RECORD EXTRACTS:
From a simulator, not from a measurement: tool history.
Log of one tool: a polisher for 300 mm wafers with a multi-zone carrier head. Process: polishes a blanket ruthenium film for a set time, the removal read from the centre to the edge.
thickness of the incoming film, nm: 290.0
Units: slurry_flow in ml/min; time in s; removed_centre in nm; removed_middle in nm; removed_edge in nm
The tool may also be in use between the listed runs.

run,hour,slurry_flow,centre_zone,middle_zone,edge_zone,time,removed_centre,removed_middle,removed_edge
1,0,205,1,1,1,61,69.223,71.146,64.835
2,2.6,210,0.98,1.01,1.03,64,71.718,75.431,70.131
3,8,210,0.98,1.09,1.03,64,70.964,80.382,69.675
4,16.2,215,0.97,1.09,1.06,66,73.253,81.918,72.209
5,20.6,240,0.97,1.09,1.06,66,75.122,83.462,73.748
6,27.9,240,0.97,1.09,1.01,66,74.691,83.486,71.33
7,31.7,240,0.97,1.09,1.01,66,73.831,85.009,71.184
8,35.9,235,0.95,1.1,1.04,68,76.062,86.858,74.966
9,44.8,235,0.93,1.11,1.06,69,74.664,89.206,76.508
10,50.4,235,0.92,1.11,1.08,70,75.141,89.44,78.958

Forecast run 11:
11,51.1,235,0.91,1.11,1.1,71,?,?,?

ACTION ITEM: Nothing may be omitted or altered; reproduce all of the entries.

REPLY:
From a simulator, not from a measurement: tool history.
Log of one tool: a polisher for 300 mm wafers with a multi-zone carrier head. Process: polishes a blanket ruthenium film for a set time, the removal read from the centre to the edge.
thickness of the incoming film, nm: 290.0
Units: slurry_flow in ml/min; time in s; removed_centre in nm; removed_middle in nm; removed_edge in nm
The tool may also be in use between the listed runs.

run,hour,slurry_flow,centre_zone,middle_zone,edge_zone,time,removed_centre,removed_middle,removed_edge
1,0,205,1,1,1,61,69.223,71.146,64.835
2,2.6,210,0.98,1.01,1.03,64,71.718,75.431,70.131
3,8,210,0.98,1.09,1.03,64,70.964,80.382,69.675
4,16.2,215,0.97,1.09,1.06,66,73.253,81.918,72.209
5,20.6,240,0.97,1.09,1.06,66,75.122,83.462,73.748
6,27.9,240,0.97,1.09,1.01,66,74.691,83.486,71.33
7,31.7,240,0.97,1.09,1.01,66,73.831,85.009,71.184
8,35.9,235,0.95,1.1,1.04,68,76.062,86.858,74.966
9,44.8,235,0.93,1.11,1.06,69,74.664,89.206,76.508
10,50.4,235,0.92,1.11,1.08,70,75.141,89.44,78.958

Forecast run 11:
11,51.1,235,0.91,1.11,1.1,71,?,?,?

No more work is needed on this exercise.